[ACTION ITEM]
Only the lines from the top of the data through the line containing "Before the first" should be duplicated, exactly as they appear.

--- START ---

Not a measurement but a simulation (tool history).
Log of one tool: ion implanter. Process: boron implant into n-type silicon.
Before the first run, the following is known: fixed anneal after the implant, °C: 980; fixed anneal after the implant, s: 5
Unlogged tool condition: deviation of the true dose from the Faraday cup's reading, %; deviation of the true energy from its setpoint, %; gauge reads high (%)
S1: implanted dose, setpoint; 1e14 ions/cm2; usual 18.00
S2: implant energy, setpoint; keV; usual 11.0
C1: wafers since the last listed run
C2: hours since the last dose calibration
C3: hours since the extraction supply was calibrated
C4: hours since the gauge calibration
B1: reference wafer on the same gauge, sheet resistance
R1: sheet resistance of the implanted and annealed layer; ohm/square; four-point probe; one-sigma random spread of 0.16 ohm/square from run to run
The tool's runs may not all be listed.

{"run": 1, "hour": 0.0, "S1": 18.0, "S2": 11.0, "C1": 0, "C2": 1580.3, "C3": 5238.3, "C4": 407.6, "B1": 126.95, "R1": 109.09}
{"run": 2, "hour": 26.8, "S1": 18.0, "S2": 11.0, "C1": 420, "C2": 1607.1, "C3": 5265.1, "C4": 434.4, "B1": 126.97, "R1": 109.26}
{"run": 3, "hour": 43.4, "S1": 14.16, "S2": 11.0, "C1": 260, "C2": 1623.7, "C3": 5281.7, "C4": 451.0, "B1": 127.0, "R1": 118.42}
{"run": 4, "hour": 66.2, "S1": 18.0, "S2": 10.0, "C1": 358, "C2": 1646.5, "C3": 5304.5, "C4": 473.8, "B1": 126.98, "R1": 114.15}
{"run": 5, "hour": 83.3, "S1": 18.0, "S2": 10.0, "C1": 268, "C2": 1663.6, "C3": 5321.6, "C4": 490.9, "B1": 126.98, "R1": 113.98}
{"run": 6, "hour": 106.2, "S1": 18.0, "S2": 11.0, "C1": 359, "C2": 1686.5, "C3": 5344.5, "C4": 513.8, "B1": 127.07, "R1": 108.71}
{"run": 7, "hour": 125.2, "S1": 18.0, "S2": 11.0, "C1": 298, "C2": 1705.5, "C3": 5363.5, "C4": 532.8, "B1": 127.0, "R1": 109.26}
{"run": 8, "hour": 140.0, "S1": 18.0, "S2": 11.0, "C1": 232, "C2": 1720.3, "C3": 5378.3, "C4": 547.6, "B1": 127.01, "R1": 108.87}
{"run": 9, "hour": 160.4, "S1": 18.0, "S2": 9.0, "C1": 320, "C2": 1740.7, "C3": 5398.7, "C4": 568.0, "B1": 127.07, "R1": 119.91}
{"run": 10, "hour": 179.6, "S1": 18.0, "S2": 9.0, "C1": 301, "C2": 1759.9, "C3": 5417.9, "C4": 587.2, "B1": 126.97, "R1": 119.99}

--- END ---

[EXERCISE ANSWER]
Not a measurement but a simulation (tool history).
Log of one tool: ion implanter. Process: boron implant into n-type silicon.
Before the first run, the following is known: fixed anneal after the implant, °C: 980; fixed anneal after the implant, s: 5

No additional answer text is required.